- Task item:
Beginning with the first line of the data below, set down each line exactly through the line that contains "P3: etch of".

Start of Data for review
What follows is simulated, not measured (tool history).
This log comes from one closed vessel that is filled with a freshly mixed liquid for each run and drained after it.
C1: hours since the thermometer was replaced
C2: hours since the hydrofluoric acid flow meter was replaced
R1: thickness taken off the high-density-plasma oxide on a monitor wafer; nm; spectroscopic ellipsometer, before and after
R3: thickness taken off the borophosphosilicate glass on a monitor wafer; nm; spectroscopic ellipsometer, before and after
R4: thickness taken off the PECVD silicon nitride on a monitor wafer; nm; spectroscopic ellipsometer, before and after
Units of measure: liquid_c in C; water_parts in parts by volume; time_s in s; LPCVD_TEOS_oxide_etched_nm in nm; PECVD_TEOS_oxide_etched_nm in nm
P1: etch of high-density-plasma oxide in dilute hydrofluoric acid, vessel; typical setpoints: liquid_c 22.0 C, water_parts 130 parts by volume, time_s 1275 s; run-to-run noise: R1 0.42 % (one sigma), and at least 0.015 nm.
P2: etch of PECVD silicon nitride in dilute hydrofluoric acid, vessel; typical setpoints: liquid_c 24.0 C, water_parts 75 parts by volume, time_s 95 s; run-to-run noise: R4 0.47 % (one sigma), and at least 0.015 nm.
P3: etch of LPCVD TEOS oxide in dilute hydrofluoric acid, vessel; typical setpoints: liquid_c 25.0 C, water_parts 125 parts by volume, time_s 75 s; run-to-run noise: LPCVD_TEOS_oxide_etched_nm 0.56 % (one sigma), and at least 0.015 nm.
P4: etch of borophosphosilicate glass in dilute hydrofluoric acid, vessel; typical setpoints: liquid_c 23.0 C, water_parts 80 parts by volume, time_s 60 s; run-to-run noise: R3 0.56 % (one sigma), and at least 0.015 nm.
End of Data for review

- Exercise response:
What follows is simulated, not measured (tool history).
This log comes from one closed vessel that is filled with a freshly mixed liquid for each run and drained after it.
C1: hours since the thermometer was replaced
C2: hours since the hydrofluoric acid flow meter was replaced
R1: thickness taken off the high-density-plasma oxide on a monitor wafer; nm; spectroscopic ellipsometer, before and after
R3: thickness taken off the borophosphosilicate glass on a monitor wafer; nm; spectroscopic ellipsometer, before and after
R4: thickness taken off the PECVD silicon nitride on a monitor wafer; nm; spectroscopic ellipsometer, before and after
Units of measure: liquid_c in C; water_parts in parts by volume; time_s in s; LPCVD_TEOS_oxide_etched_nm in nm; PECVD_TEOS_oxide_etched_nm in nm
P1: etch of high-density-plasma oxide in dilute hydrofluoric acid, vessel; typical setpoints: liquid_c 22.0 C, water_parts 130 parts by volume, time_s 1275 s; run-to-run noise: R1 0.42 % (one sigma), and at least 0.015 nm.
P2: etch of PECVD silicon nitride in dilute hydrofluoric acid, vessel; typical setpoints: liquid_c 24.0 C, water_parts 75 parts by volume, time_s 95 s; run-to-run noise: R4 0.47 % (one sigma), and at least 0.015 nm.
P3: etch of LPCVD TEOS oxide in dilute hydrofluoric acid, vessel; typical setpoints: liquid_c 25.0 C, water_parts 125 parts by volume, time_s 75 s; run-to-run noise: LPCVD_TEOS_oxide_etched_nm 0.56 % (one sigma), and at least 0.015 nm.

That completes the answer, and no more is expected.